MATERIAL SHOWN:
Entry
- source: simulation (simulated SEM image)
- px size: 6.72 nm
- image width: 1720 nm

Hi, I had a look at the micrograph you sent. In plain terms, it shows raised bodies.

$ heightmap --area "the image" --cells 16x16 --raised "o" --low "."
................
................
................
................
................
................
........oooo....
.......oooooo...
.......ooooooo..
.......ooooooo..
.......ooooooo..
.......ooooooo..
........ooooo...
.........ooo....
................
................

EXERCISE:
Repeat the records, every one of them, without any deviation.

EXPECTED ANSWER:
Entry
- source: simulation (simulated SEM image)
- px size: 6.72 nm
- image width: 1720 nm

Hi, I had a look at the micrograph you sent. In plain terms, it shows raised bodies.

$ heightmap --area "the image" --cells 16x16 --raised "o" --low "."
................
................
................
................
................
................
........oooo....
.......oooooo...
.......ooooooo..
.......ooooooo..
.......ooooooo..
.......ooooooo..
........ooooo...
.........ooo....
................
................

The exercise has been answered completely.